• [WORK REQUEST] Reproduce, character for character, the entries from their opening line through the line with "The figure presents".

⁂

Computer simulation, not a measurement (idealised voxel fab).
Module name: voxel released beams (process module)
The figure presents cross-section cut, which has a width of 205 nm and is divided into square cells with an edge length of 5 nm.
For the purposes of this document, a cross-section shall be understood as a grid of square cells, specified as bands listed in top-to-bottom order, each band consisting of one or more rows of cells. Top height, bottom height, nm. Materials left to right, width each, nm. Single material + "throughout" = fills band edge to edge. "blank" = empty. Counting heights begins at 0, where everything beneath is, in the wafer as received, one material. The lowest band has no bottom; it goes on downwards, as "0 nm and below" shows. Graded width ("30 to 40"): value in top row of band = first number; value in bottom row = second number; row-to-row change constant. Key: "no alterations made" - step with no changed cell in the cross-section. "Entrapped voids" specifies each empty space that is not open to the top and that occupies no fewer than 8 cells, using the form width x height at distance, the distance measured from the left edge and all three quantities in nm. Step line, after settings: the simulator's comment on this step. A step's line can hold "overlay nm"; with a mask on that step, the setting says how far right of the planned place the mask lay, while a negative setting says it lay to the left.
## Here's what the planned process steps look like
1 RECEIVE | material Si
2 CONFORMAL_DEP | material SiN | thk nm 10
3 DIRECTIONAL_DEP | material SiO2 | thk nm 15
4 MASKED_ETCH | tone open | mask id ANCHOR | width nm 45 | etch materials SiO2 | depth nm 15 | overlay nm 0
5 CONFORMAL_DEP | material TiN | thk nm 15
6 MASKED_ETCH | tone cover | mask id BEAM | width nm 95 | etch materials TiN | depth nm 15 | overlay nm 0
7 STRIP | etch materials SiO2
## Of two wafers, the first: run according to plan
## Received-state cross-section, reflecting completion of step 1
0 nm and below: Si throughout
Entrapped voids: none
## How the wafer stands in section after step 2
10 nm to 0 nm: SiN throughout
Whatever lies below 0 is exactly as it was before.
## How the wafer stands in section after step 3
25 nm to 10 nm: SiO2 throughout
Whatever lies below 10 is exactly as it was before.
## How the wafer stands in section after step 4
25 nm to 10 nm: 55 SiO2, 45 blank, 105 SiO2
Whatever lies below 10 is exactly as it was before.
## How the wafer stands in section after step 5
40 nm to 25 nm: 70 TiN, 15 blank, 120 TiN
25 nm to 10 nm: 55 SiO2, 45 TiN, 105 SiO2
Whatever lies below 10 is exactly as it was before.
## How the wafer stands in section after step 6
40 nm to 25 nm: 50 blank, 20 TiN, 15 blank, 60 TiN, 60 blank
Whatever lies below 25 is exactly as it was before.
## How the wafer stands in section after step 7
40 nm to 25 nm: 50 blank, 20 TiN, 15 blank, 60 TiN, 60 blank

⁂

• [RESPONSE]
Computer simulation, not a measurement (idealised voxel fab).
Module name: voxel released beams (process module)
The figure presents cross-section cut, which has a width of 205 nm and is divided into square cells with an edge length of 5 nm.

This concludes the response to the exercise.